- _RECORDS SHOWN_
-- Opening Marker --

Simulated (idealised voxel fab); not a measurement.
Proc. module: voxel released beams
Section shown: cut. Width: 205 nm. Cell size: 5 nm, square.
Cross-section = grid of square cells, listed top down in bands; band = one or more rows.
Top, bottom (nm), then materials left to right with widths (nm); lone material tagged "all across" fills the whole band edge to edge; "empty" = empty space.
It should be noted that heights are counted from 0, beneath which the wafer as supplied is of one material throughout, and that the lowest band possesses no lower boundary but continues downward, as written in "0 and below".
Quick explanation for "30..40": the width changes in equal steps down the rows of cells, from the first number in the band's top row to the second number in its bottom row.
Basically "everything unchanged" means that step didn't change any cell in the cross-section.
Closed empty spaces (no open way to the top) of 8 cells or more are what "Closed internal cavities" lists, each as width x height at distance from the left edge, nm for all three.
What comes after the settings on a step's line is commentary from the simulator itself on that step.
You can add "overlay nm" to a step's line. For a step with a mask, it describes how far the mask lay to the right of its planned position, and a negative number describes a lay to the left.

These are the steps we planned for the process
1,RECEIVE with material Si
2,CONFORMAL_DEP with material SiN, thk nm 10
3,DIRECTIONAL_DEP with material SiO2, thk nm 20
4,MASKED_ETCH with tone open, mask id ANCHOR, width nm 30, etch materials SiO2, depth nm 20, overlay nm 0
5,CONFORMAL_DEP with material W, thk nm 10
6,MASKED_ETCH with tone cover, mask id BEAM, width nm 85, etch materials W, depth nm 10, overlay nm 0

-- Closing Marker --

- _WORK TASK_
Each record above is to be written out again exactly.

- _RESPONSE AREA_
Simulated (idealised voxel fab); not a measurement.
Proc. module: voxel released beams
Section shown: cut. Width: 205 nm. Cell size: 5 nm, square.
Cross-section = grid of square cells, listed top down in bands; band = one or more rows.
Top, bottom (nm), then materials left to right with widths (nm); lone material tagged "all across" fills the whole band edge to edge; "empty" = empty space.
It should be noted that heights are counted from 0, beneath which the wafer as supplied is of one material throughout, and that the lowest band possesses no lower boundary but continues downward, as written in "0 and below".
Quick explanation for "30..40": the width changes in equal steps down the rows of cells, from the first number in the band's top row to the second number in its bottom row.
Basically "everything unchanged" means that step didn't change any cell in the cross-section.
Closed empty spaces (no open way to the top) of 8 cells or more are what "Closed internal cavities" lists, each as width x height at distance from the left edge, nm for all three.
What comes after the settings on a step's line is commentary from the simulator itself on that step.
You can add "overlay nm" to a step's line. For a step with a mask, it describes how far the mask lay to the right of its planned position, and a negative number describes a lay to the left.

These are the steps we planned for the process
1,RECEIVE with material Si
2,CONFORMAL_DEP with material SiN, thk nm 10
3,DIRECTIONAL_DEP with material SiO2, thk nm 20
4,MASKED_ETCH with tone open, mask id ANCHOR, width nm 30, etch materials SiO2, depth nm 20, overlay nm 0
5,CONFORMAL_DEP with material W, thk nm 10
6,MASKED_ETCH with tone cover, mask id BEAM, width nm 85, etch materials W, depth nm 10, overlay nm 0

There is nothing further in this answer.